Look at the entries below and restate word for word the lines from the first through the one that has "Cross-section cut: width".

BEGIN
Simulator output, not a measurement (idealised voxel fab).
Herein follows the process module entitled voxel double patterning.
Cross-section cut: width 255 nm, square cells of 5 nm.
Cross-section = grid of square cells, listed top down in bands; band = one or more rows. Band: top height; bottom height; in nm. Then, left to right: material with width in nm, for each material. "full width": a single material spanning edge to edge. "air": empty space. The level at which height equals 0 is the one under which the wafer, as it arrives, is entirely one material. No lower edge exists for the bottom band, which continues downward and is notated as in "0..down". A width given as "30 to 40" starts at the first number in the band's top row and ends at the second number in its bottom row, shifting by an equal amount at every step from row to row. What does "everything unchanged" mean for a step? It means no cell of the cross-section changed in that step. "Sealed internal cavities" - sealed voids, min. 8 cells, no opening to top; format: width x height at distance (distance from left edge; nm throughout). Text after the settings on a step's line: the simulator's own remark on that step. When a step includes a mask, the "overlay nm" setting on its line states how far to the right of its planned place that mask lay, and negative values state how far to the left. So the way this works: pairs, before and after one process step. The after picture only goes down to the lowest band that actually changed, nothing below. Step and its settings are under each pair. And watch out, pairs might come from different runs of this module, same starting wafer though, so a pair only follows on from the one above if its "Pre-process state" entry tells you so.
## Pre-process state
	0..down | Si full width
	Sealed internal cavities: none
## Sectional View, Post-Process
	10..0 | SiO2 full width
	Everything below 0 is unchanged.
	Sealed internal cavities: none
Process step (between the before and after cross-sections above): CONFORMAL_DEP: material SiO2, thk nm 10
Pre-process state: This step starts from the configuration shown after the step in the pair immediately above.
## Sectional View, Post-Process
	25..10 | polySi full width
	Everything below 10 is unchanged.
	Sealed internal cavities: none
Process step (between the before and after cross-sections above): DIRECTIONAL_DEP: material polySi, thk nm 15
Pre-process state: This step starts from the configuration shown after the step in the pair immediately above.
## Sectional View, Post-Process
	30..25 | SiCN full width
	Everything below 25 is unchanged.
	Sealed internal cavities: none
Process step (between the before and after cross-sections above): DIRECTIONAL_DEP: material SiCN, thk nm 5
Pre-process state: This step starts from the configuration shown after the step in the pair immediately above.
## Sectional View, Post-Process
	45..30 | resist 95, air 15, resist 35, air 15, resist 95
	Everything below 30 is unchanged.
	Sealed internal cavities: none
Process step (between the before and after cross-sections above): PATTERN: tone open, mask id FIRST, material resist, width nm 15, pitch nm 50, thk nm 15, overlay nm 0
END

● WRITTEN ANSWER
Simulator output, not a measurement (idealised voxel fab).
Herein follows the process module entitled voxel double patterning.
Cross-section cut: width 255 nm, square cells of 5 nm.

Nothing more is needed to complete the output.